══ GIVEN INFORMATION

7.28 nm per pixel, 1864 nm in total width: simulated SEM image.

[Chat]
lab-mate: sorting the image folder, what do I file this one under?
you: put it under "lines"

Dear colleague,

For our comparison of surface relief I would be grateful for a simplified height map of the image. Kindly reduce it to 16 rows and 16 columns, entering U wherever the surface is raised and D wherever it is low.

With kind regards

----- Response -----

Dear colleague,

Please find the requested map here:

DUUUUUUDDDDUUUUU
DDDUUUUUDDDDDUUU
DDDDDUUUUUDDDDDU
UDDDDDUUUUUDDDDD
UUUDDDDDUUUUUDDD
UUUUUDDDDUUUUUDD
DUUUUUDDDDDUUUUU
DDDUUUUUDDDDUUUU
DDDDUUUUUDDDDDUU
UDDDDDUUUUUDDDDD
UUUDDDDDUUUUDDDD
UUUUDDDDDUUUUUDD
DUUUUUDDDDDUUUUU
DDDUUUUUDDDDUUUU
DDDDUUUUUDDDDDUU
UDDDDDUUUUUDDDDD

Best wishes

════

Start at the first line and transcribe the data exactly through the last.

7.28 nm per pixel, 1864 nm in total width: simulated SEM image.

[Chat]
lab-mate: sorting the image folder, what do I file this one under?
you: put it under "lines"

Dear colleague,

For our comparison of surface relief I would be grateful for a simplified height map of the image. Kindly reduce it to 16 rows and 16 columns, entering U wherever the surface is raised and D wherever it is low.

With kind regards

----- Response -----

Dear colleague,

Please find the requested map here:

DUUUUUUDDDDUUUUU
DDDUUUUUDDDDDUUU
DDDDDUUUUUDDDDDU
UDDDDDUUUUUDDDDD
UUUDDDDDUUUUUDDD
UUUUUDDDDUUUUUDD
DUUUUUDDDDDUUUUU
DDDUUUUUDDDDUUUU
DDDDUUUUUDDDDDUU
UDDDDDUUUUUDDDDD
UUUDDDDDUUUUDDDD
UUUUDDDDDUUUUUDD
DUUUUUDDDDDUUUUU
DDDUUUUUDDDDUUUU
DDDDUUUUUDDDDDUU
UDDDDDUUUUUDDDDD

Best wishes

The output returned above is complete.